[Data for analysis]:
┏━━

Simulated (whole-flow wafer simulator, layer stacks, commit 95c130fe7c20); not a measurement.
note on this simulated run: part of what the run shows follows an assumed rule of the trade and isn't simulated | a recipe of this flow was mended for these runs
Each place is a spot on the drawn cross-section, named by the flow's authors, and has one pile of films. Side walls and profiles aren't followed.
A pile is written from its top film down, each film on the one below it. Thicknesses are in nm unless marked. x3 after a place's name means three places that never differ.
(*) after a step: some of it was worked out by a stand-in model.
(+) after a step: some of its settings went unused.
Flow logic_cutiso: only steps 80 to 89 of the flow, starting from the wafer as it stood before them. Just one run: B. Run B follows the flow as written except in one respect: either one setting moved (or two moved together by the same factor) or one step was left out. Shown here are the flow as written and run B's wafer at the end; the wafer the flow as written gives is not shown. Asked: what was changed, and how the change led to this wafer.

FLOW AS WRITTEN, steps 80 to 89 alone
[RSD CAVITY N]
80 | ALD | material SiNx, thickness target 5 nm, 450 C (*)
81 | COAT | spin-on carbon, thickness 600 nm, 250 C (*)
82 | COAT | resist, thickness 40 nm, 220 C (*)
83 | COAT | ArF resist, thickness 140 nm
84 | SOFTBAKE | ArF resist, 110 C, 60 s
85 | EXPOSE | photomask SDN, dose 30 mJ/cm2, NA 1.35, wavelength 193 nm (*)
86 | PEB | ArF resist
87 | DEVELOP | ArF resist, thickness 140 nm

┗━━

Give back all of the records exactly as they were provided above.

[Exercise result]:
Simulated (whole-flow wafer simulator, layer stacks, commit 95c130fe7c20); not a measurement.
note on this simulated run: part of what the run shows follows an assumed rule of the trade and isn't simulated | a recipe of this flow was mended for these runs
Each place is a spot on the drawn cross-section, named by the flow's authors, and has one pile of films. Side walls and profiles aren't followed.
A pile is written from its top film down, each film on the one below it. Thicknesses are in nm unless marked. x3 after a place's name means three places that never differ.
(*) after a step: some of it was worked out by a stand-in model.
(+) after a step: some of its settings went unused.
Flow logic_cutiso: only steps 80 to 89 of the flow, starting from the wafer as it stood before them. Just one run: B. Run B follows the flow as written except in one respect: either one setting moved (or two moved together by the same factor) or one step was left out. Shown here are the flow as written and run B's wafer at the end; the wafer the flow as written gives is not shown. Asked: what was changed, and how the change led to this wafer.

FLOW AS WRITTEN, steps 80 to 89 alone
[RSD CAVITY N]
80 | ALD | material SiNx, thickness target 5 nm, 450 C (*)
81 | COAT | spin-on carbon, thickness 600 nm, 250 C (*)
82 | COAT | resist, thickness 40 nm, 220 C (*)
83 | COAT | ArF resist, thickness 140 nm
84 | SOFTBAKE | ArF resist, 110 C, 60 s
85 | EXPOSE | photomask SDN, dose 30 mJ/cm2, NA 1.35, wavelength 193 nm (*)
86 | PEB | ArF resist
87 | DEVELOP | ArF resist, thickness 140 nm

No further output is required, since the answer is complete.